============================================================

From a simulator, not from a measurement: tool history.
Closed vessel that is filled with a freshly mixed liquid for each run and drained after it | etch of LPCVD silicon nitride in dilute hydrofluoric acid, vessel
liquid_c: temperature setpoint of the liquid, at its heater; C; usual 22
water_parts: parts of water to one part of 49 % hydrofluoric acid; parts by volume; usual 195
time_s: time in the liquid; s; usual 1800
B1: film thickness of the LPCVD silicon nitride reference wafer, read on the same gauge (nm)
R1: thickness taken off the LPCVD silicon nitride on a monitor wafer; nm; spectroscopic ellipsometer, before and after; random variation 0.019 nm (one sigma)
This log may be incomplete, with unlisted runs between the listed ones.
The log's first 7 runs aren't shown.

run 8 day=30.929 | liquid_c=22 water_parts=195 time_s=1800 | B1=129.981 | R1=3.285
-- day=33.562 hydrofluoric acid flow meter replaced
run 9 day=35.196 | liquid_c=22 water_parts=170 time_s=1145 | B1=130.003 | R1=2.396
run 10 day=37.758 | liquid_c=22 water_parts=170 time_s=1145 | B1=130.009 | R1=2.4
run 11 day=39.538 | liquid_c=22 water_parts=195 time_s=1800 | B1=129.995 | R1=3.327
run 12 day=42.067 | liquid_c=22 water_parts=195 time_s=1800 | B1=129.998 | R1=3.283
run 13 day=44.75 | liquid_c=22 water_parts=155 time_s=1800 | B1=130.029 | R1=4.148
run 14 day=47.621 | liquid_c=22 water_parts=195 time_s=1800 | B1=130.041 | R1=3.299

============================================================

Required action ▸ Could you return exactly the lines above from the line with "The log's first 7 runs aren't shown." to the line with "run 13 day=44.75", both included, and nothing else?

Response ▸
The log's first 7 runs aren't shown.

run 8 day=30.929 | liquid_c=22 water_parts=195 time_s=1800 | B1=129.981 | R1=3.285
-- day=33.562 hydrofluoric acid flow meter replaced
run 9 day=35.196 | liquid_c=22 water_parts=170 time_s=1145 | B1=130.003 | R1=2.396
run 10 day=37.758 | liquid_c=22 water_parts=170 time_s=1145 | B1=130.009 | R1=2.4
run 11 day=39.538 | liquid_c=22 water_parts=195 time_s=1800 | B1=129.995 | R1=3.327
run 12 day=42.067 | liquid_c=22 water_parts=195 time_s=1800 | B1=129.998 | R1=3.283
run 13 day=44.75 | liquid_c=22 water_parts=155 time_s=1800 | B1=130.029 | R1=4.148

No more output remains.